Work task —
An exact reproduction of each record is required.

********

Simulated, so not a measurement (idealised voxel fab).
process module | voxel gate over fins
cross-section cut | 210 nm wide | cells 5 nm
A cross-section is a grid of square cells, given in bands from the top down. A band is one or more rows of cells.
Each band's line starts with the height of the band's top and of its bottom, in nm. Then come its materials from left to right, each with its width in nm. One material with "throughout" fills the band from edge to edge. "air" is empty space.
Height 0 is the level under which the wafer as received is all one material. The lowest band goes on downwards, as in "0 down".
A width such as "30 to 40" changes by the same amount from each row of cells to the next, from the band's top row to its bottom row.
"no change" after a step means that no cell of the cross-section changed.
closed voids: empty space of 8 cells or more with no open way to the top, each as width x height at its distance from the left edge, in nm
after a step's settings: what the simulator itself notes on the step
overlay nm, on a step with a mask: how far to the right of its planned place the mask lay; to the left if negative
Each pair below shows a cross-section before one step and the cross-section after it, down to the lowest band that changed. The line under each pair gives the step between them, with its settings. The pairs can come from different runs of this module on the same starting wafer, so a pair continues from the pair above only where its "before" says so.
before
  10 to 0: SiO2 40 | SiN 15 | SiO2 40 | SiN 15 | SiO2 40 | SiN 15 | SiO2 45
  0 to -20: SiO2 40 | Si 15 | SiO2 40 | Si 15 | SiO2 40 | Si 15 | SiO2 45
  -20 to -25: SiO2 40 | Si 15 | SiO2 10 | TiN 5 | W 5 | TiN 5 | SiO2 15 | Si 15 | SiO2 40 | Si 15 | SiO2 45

********

Reply —
Simulated, so not a measurement (idealised voxel fab).
process module | voxel gate over fins
cross-section cut | 210 nm wide | cells 5 nm
A cross-section is a grid of square cells, given in bands from the top down. A band is one or more rows of cells.
Each band's line starts with the height of the band's top and of its bottom, in nm. Then come its materials from left to right, each with its width in nm. One material with "throughout" fills the band from edge to edge. "air" is empty space.
Height 0 is the level under which the wafer as received is all one material. The lowest band goes on downwards, as in "0 down".
A width such as "30 to 40" changes by the same amount from each row of cells to the next, from the band's top row to its bottom row.
"no change" after a step means that no cell of the cross-section changed.
closed voids: empty space of 8 cells or more with no open way to the top, each as width x height at its distance from the left edge, in nm
after a step's settings: what the simulator itself notes on the step
overlay nm, on a step with a mask: how far to the right of its planned place the mask lay; to the left if negative
Each pair below shows a cross-section before one step and the cross-section after it, down to the lowest band that changed. The line under each pair gives the step between them, with its settings. The pairs can come from different runs of this module on the same starting wafer, so a pair continues from the pair above only where its "before" says so.
before
  10 to 0: SiO2 40 | SiN 15 | SiO2 40 | SiN 15 | SiO2 40 | SiN 15 | SiO2 45
  0 to -20: SiO2 40 | Si 15 | SiO2 40 | Si 15 | SiO2 40 | Si 15 | SiO2 45
  -20 to -25: SiO2 40 | Si 15 | SiO2 10 | TiN 5 | W 5 | TiN 5 | SiO2 15 | Si 15 | SiO2 40 | Si 15 | SiO2 45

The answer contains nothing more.